INFORMATION:
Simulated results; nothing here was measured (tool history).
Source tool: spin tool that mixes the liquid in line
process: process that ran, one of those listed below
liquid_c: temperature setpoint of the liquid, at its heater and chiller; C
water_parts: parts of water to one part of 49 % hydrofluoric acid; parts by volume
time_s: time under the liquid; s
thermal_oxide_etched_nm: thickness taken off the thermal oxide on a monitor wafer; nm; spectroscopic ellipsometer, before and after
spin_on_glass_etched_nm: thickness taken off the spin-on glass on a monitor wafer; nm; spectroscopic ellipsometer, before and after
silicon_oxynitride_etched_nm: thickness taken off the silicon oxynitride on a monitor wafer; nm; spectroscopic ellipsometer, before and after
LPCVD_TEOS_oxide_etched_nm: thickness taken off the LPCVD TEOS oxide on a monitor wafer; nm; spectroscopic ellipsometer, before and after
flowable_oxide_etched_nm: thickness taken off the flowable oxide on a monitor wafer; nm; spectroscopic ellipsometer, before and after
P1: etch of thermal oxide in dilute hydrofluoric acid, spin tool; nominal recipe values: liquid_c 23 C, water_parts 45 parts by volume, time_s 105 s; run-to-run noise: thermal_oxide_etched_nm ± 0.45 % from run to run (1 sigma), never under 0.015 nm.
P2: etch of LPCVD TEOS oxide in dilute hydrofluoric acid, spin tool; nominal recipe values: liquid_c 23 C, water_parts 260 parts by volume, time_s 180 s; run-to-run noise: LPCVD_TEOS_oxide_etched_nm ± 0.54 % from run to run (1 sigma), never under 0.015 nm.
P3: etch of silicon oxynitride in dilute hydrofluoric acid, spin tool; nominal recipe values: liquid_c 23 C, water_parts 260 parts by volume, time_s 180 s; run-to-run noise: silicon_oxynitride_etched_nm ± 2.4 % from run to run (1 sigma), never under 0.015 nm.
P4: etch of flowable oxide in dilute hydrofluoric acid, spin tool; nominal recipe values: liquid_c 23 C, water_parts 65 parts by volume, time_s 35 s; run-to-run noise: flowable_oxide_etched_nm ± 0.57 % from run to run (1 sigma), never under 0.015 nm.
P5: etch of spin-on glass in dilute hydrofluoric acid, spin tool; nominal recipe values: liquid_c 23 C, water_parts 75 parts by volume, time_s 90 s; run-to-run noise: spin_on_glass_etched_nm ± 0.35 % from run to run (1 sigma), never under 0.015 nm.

WORK TASK:
The reply should consist solely of the lines of the data, exact, from the opening line through the line with "P2: etch of", inclusive.

YOUR SOLUTION:
Simulated results; nothing here was measured (tool history).
Source tool: spin tool that mixes the liquid in line
process: process that ran, one of those listed below
liquid_c: temperature setpoint of the liquid, at its heater and chiller; C
water_parts: parts of water to one part of 49 % hydrofluoric acid; parts by volume
time_s: time under the liquid; s
thermal_oxide_etched_nm: thickness taken off the thermal oxide on a monitor wafer; nm; spectroscopic ellipsometer, before and after
spin_on_glass_etched_nm: thickness taken off the spin-on glass on a monitor wafer; nm; spectroscopic ellipsometer, before and after
silicon_oxynitride_etched_nm: thickness taken off the silicon oxynitride on a monitor wafer; nm; spectroscopic ellipsometer, before and after
LPCVD_TEOS_oxide_etched_nm: thickness taken off the LPCVD TEOS oxide on a monitor wafer; nm; spectroscopic ellipsometer, before and after
flowable_oxide_etched_nm: thickness taken off the flowable oxide on a monitor wafer; nm; spectroscopic ellipsometer, before and after
P1: etch of thermal oxide in dilute hydrofluoric acid, spin tool; nominal recipe values: liquid_c 23 C, water_parts 45 parts by volume, time_s 105 s; run-to-run noise: thermal_oxide_etched_nm ± 0.45 % from run to run (1 sigma), never under 0.015 nm.
P2: etch of LPCVD TEOS oxide in dilute hydrofluoric acid, spin tool; nominal recipe values: liquid_c 23 C, water_parts 260 parts by volume, time_s 180 s; run-to-run noise: LPCVD_TEOS_oxide_etched_nm ± 0.54 % from run to run (1 sigma), never under 0.015 nm.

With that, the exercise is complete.